▸ Assignment: The required output consists solely of the lines from the top of the listing through the line containing "note on this", transcribed exactly.

▸ Data:
>>>>>
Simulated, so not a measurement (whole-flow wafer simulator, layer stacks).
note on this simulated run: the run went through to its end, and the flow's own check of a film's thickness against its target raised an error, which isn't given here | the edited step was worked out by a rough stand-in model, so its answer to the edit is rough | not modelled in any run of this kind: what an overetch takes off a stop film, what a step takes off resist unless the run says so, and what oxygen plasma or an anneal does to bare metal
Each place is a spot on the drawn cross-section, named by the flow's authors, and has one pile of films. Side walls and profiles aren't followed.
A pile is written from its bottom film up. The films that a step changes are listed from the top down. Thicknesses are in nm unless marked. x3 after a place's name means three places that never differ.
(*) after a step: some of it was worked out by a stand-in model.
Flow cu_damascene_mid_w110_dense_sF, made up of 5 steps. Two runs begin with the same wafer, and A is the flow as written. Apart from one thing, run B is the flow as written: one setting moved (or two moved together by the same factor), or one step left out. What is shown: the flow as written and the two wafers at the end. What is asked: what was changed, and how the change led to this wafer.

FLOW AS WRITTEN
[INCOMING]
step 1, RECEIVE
<<<<<

▸ Task output:
Simulated, so not a measurement (whole-flow wafer simulator, layer stacks).
note on this simulated run: the run went through to its end, and the flow's own check of a film's thickness against its target raised an error, which isn't given here | the edited step was worked out by a rough stand-in model, so its answer to the edit is rough | not modelled in any run of this kind: what an overetch takes off a stop film, what a step takes off resist unless the run says so, and what oxygen plasma or an anneal does to bare metal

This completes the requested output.